> _Data extract_
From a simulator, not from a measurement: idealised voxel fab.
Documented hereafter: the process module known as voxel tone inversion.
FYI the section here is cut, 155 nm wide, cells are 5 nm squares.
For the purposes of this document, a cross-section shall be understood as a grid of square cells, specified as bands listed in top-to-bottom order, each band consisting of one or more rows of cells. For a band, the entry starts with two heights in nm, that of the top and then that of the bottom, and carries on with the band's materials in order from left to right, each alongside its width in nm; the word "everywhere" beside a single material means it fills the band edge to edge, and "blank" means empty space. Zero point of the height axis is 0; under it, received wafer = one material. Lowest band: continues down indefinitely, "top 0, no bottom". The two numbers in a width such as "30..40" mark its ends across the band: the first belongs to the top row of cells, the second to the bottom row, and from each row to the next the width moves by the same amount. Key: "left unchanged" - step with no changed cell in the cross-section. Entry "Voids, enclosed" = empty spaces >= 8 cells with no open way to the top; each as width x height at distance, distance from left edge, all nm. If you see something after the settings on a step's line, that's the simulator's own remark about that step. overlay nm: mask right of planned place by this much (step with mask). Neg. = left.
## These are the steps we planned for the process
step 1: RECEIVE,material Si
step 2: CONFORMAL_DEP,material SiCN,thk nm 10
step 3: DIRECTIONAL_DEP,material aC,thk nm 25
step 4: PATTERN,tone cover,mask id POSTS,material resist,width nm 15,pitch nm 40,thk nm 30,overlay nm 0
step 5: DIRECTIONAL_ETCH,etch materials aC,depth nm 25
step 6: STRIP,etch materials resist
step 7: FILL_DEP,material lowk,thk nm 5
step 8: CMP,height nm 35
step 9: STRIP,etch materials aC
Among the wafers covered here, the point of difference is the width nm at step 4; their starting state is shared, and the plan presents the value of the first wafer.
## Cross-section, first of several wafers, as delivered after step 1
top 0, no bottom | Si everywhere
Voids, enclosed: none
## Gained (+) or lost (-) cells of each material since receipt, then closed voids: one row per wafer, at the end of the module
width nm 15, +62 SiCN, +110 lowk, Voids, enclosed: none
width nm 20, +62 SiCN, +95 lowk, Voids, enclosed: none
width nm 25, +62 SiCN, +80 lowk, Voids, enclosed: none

> _Required action_
From the records above, print exactly the lines that run from the line with "## Cross-section, first" to the line with "width nm 20, +62", inclusive.

> _Worked solution_
## Cross-section, first of several wafers, as delivered after step 1
top 0, no bottom | Si everywhere
Voids, enclosed: none
## Gained (+) or lost (-) cells of each material since receipt, then closed voids: one row per wafer, at the end of the module
width nm 15, +62 SiCN, +110 lowk, Voids, enclosed: none
width nm 20, +62 SiCN, +95 lowk, Voids, enclosed: none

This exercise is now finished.